- **Material shown**:
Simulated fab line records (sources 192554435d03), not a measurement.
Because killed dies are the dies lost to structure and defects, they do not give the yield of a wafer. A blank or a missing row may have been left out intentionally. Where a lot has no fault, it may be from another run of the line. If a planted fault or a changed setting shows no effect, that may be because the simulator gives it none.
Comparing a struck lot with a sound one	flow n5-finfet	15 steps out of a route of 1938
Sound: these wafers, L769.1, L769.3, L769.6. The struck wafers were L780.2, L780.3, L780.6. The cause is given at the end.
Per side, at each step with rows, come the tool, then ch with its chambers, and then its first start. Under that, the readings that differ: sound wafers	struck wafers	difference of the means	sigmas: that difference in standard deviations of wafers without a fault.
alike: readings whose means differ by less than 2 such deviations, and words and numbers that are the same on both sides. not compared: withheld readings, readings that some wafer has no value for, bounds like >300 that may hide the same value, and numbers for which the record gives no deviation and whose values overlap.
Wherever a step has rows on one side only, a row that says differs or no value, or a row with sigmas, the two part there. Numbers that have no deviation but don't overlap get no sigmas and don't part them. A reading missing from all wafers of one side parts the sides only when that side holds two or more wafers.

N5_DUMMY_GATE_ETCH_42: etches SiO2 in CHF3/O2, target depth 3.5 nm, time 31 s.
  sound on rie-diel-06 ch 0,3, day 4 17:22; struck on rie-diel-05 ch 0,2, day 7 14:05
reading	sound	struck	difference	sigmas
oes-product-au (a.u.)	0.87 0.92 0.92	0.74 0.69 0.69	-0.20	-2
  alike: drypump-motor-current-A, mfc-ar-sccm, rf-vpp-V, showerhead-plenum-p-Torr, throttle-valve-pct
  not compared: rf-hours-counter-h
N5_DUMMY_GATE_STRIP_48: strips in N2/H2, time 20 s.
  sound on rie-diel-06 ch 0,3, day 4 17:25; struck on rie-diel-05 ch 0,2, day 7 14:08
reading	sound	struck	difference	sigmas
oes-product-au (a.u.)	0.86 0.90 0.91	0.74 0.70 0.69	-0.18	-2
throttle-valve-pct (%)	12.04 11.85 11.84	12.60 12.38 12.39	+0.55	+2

- **Assigned task**: Find where the line with "Because killed dies" sits in the material above, then copy exactly from it through the line with "alike: readings whose". Add no other line.

- **Reply**:
Because killed dies are the dies lost to structure and defects, they do not give the yield of a wafer. A blank or a missing row may have been left out intentionally. Where a lot has no fault, it may be from another run of the line. If a planted fault or a changed setting shows no effect, that may be because the simulator gives it none.
Comparing a struck lot with a sound one	flow n5-finfet	15 steps out of a route of 1938
Sound: these wafers, L769.1, L769.3, L769.6. The struck wafers were L780.2, L780.3, L780.6. The cause is given at the end.
Per side, at each step with rows, come the tool, then ch with its chambers, and then its first start. Under that, the readings that differ: sound wafers	struck wafers	difference of the means	sigmas: that difference in standard deviations of wafers without a fault.
alike: readings whose means differ by less than 2 such deviations, and words and numbers that are the same on both sides. not compared: withheld readings, readings that some wafer has no value for, bounds like >300 that may hide the same value, and numbers for which the record gives no deviation and whose values overlap.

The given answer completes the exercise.